## [Data shown]
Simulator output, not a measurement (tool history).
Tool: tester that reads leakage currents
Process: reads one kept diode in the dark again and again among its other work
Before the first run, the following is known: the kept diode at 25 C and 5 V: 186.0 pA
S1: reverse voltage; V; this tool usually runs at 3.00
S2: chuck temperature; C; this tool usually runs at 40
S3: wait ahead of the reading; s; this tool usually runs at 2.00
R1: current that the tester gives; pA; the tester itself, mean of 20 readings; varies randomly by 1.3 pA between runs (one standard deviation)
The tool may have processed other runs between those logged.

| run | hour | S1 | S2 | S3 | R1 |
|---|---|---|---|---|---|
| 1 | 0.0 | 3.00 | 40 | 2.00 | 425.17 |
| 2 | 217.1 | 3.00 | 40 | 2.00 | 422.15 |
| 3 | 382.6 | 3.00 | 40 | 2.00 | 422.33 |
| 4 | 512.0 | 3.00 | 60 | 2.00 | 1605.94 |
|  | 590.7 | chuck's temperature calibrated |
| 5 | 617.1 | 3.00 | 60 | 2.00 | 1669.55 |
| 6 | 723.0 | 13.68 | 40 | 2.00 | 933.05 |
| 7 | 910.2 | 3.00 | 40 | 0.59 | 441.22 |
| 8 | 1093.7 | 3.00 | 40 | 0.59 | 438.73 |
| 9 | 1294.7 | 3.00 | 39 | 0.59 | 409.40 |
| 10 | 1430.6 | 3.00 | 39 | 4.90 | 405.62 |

## [Task item]
All of the entries are to be set down again without alteration.

## [Answer section]
Simulator output, not a measurement (tool history).
Tool: tester that reads leakage currents
Process: reads one kept diode in the dark again and again among its other work
Before the first run, the following is known: the kept diode at 25 C and 5 V: 186.0 pA
S1: reverse voltage; V; this tool usually runs at 3.00
S2: chuck temperature; C; this tool usually runs at 40
S3: wait ahead of the reading; s; this tool usually runs at 2.00
R1: current that the tester gives; pA; the tester itself, mean of 20 readings; varies randomly by 1.3 pA between runs (one standard deviation)
The tool may have processed other runs between those logged.

| run | hour | S1 | S2 | S3 | R1 |
|---|---|---|---|---|---|
| 1 | 0.0 | 3.00 | 40 | 2.00 | 425.17 |
| 2 | 217.1 | 3.00 | 40 | 2.00 | 422.15 |
| 3 | 382.6 | 3.00 | 40 | 2.00 | 422.33 |
| 4 | 512.0 | 3.00 | 60 | 2.00 | 1605.94 |
|  | 590.7 | chuck's temperature calibrated |
| 5 | 617.1 | 3.00 | 60 | 2.00 | 1669.55 |
| 6 | 723.0 | 13.68 | 40 | 2.00 | 933.05 |
| 7 | 910.2 | 3.00 | 40 | 0.59 | 441.22 |
| 8 | 1093.7 | 3.00 | 40 | 0.59 | 438.73 |
| 9 | 1294.7 | 3.00 | 39 | 0.59 | 409.40 |
| 10 | 1430.6 | 3.00 | 39 | 4.90 | 405.62 |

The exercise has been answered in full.